MATERIAL PROVIDED:
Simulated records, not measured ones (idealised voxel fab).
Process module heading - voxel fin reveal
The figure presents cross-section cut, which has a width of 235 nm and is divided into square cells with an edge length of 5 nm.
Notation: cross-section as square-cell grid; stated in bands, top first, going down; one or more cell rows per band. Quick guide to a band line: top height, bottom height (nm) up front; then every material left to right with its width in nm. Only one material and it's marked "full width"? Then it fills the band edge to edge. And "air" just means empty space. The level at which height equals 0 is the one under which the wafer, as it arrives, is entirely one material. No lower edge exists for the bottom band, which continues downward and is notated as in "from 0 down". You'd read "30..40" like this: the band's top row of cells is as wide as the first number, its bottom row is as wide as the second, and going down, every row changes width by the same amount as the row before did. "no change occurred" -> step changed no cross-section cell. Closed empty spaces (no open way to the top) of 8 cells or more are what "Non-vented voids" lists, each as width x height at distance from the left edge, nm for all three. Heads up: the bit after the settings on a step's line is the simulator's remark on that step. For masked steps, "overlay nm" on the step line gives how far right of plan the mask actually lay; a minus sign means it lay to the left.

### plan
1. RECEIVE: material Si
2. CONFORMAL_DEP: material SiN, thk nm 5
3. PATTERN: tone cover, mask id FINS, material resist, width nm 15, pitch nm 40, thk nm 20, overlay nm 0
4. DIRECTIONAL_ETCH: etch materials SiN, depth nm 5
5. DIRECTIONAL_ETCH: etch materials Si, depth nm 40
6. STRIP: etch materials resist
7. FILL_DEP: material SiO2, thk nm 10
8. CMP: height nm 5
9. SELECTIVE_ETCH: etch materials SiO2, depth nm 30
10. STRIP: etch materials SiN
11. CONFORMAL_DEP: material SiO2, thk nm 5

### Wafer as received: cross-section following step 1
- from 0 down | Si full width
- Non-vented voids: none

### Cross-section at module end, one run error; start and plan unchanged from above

ASSIGNED TASK: Copy out only the lines of the records above from the one with "11. CONFORMAL_DEP: material SiO2, thk nm 5" through the one with "- Non-vented voids: none", exactly as they stand, both included.

EXPECTED ANSWER:
11. CONFORMAL_DEP: material SiO2, thk nm 5

### Wafer as received: cross-section following step 1
- from 0 down | Si full width
- Non-vented voids: none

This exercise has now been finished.